----- EXTRACTED DATA -----

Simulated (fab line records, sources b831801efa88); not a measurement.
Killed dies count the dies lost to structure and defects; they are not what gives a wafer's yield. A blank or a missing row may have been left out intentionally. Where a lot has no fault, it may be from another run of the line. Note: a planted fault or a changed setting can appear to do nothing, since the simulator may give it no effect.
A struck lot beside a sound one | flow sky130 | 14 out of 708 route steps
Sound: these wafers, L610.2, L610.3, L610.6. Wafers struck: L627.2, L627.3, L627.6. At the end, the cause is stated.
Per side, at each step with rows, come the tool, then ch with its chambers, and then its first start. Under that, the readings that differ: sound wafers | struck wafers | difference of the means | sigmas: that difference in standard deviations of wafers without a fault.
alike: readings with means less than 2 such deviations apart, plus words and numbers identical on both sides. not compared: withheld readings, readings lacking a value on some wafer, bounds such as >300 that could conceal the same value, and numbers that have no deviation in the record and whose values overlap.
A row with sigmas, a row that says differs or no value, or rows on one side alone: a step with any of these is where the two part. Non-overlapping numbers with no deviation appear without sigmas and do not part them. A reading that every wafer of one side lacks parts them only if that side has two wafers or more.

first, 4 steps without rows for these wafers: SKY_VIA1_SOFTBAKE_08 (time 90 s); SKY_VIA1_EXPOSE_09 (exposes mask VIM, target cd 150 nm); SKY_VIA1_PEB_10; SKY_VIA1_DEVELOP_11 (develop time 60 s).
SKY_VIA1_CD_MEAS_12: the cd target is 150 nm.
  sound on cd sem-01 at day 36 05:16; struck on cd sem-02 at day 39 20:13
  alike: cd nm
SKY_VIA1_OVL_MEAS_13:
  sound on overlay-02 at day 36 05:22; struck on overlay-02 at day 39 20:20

-----

So that nothing is lost, please repeat all of the entries exactly.

Simulated (fab line records, sources b831801efa88); not a measurement.
Killed dies count the dies lost to structure and defects; they are not what gives a wafer's yield. A blank or a missing row may have been left out intentionally. Where a lot has no fault, it may be from another run of the line. Note: a planted fault or a changed setting can appear to do nothing, since the simulator may give it no effect.
A struck lot beside a sound one | flow sky130 | 14 out of 708 route steps
Sound: these wafers, L610.2, L610.3, L610.6. Wafers struck: L627.2, L627.3, L627.6. At the end, the cause is stated.
Per side, at each step with rows, come the tool, then ch with its chambers, and then its first start. Under that, the readings that differ: sound wafers | struck wafers | difference of the means | sigmas: that difference in standard deviations of wafers without a fault.
alike: readings with means less than 2 such deviations apart, plus words and numbers identical on both sides. not compared: withheld readings, readings lacking a value on some wafer, bounds such as >300 that could conceal the same value, and numbers that have no deviation in the record and whose values overlap.
A row with sigmas, a row that says differs or no value, or rows on one side alone: a step with any of these is where the two part. Non-overlapping numbers with no deviation appear without sigmas and do not part them. A reading that every wafer of one side lacks parts them only if that side has two wafers or more.

first, 4 steps without rows for these wafers: SKY_VIA1_SOFTBAKE_08 (time 90 s); SKY_VIA1_EXPOSE_09 (exposes mask VIM, target cd 150 nm); SKY_VIA1_PEB_10; SKY_VIA1_DEVELOP_11 (develop time 60 s).
SKY_VIA1_CD_MEAS_12: the cd target is 150 nm.
  sound on cd sem-01 at day 36 05:16; struck on cd sem-02 at day 39 20:13
  alike: cd nm
SKY_VIA1_OVL_MEAS_13:
  sound on overlay-02 at day 36 05:22; struck on overlay-02 at day 39 20:20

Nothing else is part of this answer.